* [Activity]:
Retype each line of the listing below, from the first through the one holding "the cross-section changed.", with no other lines.

* [Dataset records]:
-=-=-

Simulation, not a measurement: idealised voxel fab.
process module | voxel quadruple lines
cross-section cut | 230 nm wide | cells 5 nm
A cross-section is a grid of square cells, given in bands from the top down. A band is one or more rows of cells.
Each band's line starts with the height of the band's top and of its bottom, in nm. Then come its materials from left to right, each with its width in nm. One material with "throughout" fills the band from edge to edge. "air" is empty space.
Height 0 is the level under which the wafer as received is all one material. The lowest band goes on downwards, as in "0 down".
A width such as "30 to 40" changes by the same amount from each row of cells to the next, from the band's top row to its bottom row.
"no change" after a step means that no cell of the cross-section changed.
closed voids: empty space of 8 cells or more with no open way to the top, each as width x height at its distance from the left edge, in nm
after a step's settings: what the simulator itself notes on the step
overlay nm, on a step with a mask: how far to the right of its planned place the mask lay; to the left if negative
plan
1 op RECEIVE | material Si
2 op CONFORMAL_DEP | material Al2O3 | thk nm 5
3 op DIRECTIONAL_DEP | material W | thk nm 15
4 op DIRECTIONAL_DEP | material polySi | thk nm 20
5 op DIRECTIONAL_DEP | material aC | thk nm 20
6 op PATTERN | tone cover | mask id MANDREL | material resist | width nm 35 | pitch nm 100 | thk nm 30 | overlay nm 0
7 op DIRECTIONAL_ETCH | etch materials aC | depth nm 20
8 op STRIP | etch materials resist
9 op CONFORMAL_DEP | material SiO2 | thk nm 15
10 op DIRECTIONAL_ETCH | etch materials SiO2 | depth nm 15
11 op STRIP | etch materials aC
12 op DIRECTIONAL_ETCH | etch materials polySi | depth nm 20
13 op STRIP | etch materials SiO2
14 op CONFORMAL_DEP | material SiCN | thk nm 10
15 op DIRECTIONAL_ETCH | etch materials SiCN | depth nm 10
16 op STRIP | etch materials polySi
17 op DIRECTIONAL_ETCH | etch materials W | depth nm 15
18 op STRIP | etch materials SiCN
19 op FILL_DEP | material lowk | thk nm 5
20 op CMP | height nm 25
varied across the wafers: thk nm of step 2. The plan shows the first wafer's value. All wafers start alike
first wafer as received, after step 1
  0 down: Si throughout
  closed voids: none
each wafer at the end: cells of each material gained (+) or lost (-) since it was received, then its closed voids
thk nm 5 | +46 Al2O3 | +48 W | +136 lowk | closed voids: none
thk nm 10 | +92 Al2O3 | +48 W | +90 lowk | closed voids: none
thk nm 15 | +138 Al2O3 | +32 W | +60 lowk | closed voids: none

-=-=-

* [Your solution]:
Simulation, not a measurement: idealised voxel fab.
process module | voxel quadruple lines
cross-section cut | 230 nm wide | cells 5 nm
A cross-section is a grid of square cells, given in bands from the top down. A band is one or more rows of cells.
Each band's line starts with the height of the band's top and of its bottom, in nm. Then come its materials from left to right, each with its width in nm. One material with "throughout" fills the band from edge to edge. "air" is empty space.
Height 0 is the level under which the wafer as received is all one material. The lowest band goes on downwards, as in "0 down".
A width such as "30 to 40" changes by the same amount from each row of cells to the next, from the band's top row to its bottom row.
"no change" after a step means that no cell of the cross-section changed.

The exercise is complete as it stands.